*Listed records*
####

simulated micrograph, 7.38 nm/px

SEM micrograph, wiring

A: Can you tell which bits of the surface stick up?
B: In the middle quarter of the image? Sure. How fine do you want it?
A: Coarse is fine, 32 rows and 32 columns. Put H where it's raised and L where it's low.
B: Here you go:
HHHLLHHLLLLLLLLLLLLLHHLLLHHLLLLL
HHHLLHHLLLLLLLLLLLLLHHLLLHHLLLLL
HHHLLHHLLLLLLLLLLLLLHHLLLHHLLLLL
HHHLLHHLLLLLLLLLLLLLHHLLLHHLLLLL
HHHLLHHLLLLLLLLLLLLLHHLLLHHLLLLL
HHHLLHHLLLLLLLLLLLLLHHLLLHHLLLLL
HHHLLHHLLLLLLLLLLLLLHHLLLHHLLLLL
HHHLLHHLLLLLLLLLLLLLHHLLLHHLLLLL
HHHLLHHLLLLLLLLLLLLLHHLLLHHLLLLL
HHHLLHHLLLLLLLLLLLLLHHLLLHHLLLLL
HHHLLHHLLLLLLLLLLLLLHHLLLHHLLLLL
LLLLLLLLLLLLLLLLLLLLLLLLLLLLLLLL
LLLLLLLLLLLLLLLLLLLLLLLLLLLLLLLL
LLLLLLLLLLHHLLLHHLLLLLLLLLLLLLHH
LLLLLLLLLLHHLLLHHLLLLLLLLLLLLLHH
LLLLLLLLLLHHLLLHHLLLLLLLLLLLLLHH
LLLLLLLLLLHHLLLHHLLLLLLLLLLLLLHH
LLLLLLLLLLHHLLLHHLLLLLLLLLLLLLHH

####

The whole of the data must be given back word for word.

*Result*
simulated micrograph, 7.38 nm/px

SEM micrograph, wiring

A: Can you tell which bits of the surface stick up?
B: In the middle quarter of the image? Sure. How fine do you want it?
A: Coarse is fine, 32 rows and 32 columns. Put H where it's raised and L where it's low.
B: Here you go:
HHHLLHHLLLLLLLLLLLLLHHLLLHHLLLLL
HHHLLHHLLLLLLLLLLLLLHHLLLHHLLLLL
HHHLLHHLLLLLLLLLLLLLHHLLLHHLLLLL
HHHLLHHLLLLLLLLLLLLLHHLLLHHLLLLL
HHHLLHHLLLLLLLLLLLLLHHLLLHHLLLLL
HHHLLHHLLLLLLLLLLLLLHHLLLHHLLLLL
HHHLLHHLLLLLLLLLLLLLHHLLLHHLLLLL
HHHLLHHLLLLLLLLLLLLLHHLLLHHLLLLL
HHHLLHHLLLLLLLLLLLLLHHLLLHHLLLLL
HHHLLHHLLLLLLLLLLLLLHHLLLHHLLLLL
HHHLLHHLLLLLLLLLLLLLHHLLLHHLLLLL
LLLLLLLLLLLLLLLLLLLLLLLLLLLLLLLL
LLLLLLLLLLLLLLLLLLLLLLLLLLLLLLLL
LLLLLLLLLLHHLLLHHLLLLLLLLLLLLLHH
LLLLLLLLLLHHLLLHHLLLLLLLLLLLLLHH
LLLLLLLLLLHHLLLHHLLLLLLLLLLLLLHH
LLLLLLLLLLHHLLLHHLLLLLLLLLLLLLHH
LLLLLLLLLLHHLLLHHLLLLLLLLLLLLLHH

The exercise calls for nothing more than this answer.